■ **Exercise**
Below are the records; restate word for word the lines from the first through the one containing "run 19 hour=605.3", and only those.

■ **Data shown**
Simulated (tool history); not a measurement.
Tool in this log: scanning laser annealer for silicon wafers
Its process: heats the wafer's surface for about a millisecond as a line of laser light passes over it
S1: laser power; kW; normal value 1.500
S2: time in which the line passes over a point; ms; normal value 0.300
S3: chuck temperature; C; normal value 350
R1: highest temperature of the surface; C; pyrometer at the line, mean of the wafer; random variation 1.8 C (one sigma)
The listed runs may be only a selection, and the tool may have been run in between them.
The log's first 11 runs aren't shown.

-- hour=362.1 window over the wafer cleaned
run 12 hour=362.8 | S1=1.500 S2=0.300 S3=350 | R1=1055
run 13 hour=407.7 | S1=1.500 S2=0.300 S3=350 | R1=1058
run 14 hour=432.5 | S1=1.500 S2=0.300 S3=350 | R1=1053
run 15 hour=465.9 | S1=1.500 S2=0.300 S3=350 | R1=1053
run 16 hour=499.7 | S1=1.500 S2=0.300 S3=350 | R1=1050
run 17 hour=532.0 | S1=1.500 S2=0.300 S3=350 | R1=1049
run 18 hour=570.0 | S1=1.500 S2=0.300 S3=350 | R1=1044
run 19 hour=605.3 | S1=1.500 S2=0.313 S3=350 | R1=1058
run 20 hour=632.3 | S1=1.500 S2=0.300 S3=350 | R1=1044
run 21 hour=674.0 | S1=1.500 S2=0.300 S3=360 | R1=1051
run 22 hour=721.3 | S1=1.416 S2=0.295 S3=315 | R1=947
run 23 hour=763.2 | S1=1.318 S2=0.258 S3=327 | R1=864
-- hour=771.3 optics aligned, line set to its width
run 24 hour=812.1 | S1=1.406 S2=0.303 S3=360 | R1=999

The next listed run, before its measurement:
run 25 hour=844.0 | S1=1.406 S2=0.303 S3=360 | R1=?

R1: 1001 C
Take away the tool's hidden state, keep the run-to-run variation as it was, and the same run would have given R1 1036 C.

■ **Answer box**
Simulated (tool history); not a measurement.
Tool in this log: scanning laser annealer for silicon wafers
Its process: heats the wafer's surface for about a millisecond as a line of laser light passes over it
S1: laser power; kW; normal value 1.500
S2: time in which the line passes over a point; ms; normal value 0.300
S3: chuck temperature; C; normal value 350
R1: highest temperature of the surface; C; pyrometer at the line, mean of the wafer; random variation 1.8 C (one sigma)
The listed runs may be only a selection, and the tool may have been run in between them.
The log's first 11 runs aren't shown.

-- hour=362.1 window over the wafer cleaned
run 12 hour=362.8 | S1=1.500 S2=0.300 S3=350 | R1=1055
run 13 hour=407.7 | S1=1.500 S2=0.300 S3=350 | R1=1058
run 14 hour=432.5 | S1=1.500 S2=0.300 S3=350 | R1=1053
run 15 hour=465.9 | S1=1.500 S2=0.300 S3=350 | R1=1053
run 16 hour=499.7 | S1=1.500 S2=0.300 S3=350 | R1=1050
run 17 hour=532.0 | S1=1.500 S2=0.300 S3=350 | R1=1049
run 18 hour=570.0 | S1=1.500 S2=0.300 S3=350 | R1=1044
run 19 hour=605.3 | S1=1.500 S2=0.313 S3=350 | R1=1058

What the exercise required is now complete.